* _Required action_: Write out again only the lines that run from the start of the entries to the line containing "B1. A student", both included.

====
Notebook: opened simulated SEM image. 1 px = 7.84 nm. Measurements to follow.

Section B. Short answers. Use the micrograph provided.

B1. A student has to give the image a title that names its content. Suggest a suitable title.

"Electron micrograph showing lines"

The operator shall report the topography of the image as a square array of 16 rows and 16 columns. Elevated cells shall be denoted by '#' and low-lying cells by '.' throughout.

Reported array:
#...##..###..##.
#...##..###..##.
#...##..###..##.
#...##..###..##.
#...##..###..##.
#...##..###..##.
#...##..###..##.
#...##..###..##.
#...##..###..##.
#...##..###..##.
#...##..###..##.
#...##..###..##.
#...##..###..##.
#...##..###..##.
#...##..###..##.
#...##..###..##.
====

* _Answer space_:
Notebook: opened simulated SEM image. 1 px = 7.84 nm. Measurements to follow.

Section B. Short answers. Use the micrograph provided.

B1. A student has to give the image a title that names its content. Suggest a suitable title.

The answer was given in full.